BRIEF
Every record below should appear in your answer, copied exactly.

DATA SUPPLIED
━━━━━━

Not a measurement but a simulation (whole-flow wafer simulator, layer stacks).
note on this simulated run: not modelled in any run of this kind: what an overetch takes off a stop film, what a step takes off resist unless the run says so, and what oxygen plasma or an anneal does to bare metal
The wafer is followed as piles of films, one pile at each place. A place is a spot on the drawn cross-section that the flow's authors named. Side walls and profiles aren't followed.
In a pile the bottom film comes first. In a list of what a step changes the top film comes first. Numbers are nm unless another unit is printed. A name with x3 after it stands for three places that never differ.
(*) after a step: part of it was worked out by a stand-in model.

━━━━━━

SOLUTION
Not a measurement but a simulation (whole-flow wafer simulator, layer stacks).
note on this simulated run: not modelled in any run of this kind: what an overetch takes off a stop film, what a step takes off resist unless the run says so, and what oxygen plasma or an anneal does to bare metal
The wafer is followed as piles of films, one pile at each place. A place is a spot on the drawn cross-section that the flow's authors named. Side walls and profiles aren't followed.
In a pile the bottom film comes first. In a list of what a step changes the top film comes first. Numbers are nm unless another unit is printed. A name with x3 after it stands for three places that never differ.
(*) after a step: part of it was worked out by a stand-in model.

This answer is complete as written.